## Data listing:
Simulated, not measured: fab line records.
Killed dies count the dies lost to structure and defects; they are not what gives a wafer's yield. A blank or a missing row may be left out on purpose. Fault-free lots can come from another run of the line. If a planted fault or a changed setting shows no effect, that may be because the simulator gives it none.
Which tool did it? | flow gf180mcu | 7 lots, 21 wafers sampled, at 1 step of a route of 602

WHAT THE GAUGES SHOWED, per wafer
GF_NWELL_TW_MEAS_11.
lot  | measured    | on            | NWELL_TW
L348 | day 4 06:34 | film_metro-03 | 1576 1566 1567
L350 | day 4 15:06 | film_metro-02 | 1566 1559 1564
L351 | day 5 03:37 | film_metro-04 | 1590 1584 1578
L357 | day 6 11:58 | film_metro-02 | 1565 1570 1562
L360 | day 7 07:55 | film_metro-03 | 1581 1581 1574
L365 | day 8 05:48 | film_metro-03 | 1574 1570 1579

## Brief:
For the lines above, output exactly those from the line containing "L351 | day 5" through the line containing "L360 | day 7", and skip the others.

## Response box:
L351 | day 5 03:37 | film_metro-04 | 1590 1584 1578
L357 | day 6 11:58 | film_metro-02 | 1565 1570 1562
L360 | day 7 07:55 | film_metro-03 | 1581 1581 1574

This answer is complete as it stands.